> [Assignment]: Only the lines from the top of the data through the one with "R2: dishing of" are to be written out, each exactly as it stands.

'''

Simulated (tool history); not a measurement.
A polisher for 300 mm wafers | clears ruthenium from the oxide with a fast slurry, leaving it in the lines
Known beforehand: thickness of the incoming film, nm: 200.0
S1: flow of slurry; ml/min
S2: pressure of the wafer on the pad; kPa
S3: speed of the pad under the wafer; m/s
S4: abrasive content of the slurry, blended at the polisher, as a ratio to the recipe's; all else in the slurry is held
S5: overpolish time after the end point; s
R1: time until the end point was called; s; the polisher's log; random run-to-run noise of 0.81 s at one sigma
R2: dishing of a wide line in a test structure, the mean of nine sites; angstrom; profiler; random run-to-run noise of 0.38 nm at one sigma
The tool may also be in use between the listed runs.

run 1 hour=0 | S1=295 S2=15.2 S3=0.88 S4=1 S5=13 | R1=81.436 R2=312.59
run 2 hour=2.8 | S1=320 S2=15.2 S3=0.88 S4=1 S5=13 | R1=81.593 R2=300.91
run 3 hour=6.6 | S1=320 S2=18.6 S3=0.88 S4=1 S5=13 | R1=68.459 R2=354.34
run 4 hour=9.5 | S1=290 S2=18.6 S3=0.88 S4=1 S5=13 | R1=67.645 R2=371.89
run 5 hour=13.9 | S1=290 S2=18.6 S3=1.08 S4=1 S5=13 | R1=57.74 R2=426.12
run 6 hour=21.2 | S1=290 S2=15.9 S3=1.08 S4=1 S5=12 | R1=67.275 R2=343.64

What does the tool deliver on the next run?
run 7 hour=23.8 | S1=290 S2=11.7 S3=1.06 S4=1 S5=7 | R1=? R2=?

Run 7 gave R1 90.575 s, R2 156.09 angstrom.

'''

> [Your response]:
Simulated (tool history); not a measurement.
A polisher for 300 mm wafers | clears ruthenium from the oxide with a fast slurry, leaving it in the lines
Known beforehand: thickness of the incoming film, nm: 200.0
S1: flow of slurry; ml/min
S2: pressure of the wafer on the pad; kPa
S3: speed of the pad under the wafer; m/s
S4: abrasive content of the slurry, blended at the polisher, as a ratio to the recipe's; all else in the slurry is held
S5: overpolish time after the end point; s
R1: time until the end point was called; s; the polisher's log; random run-to-run noise of 0.81 s at one sigma
R2: dishing of a wide line in a test structure, the mean of nine sites; angstrom; profiler; random run-to-run noise of 0.38 nm at one sigma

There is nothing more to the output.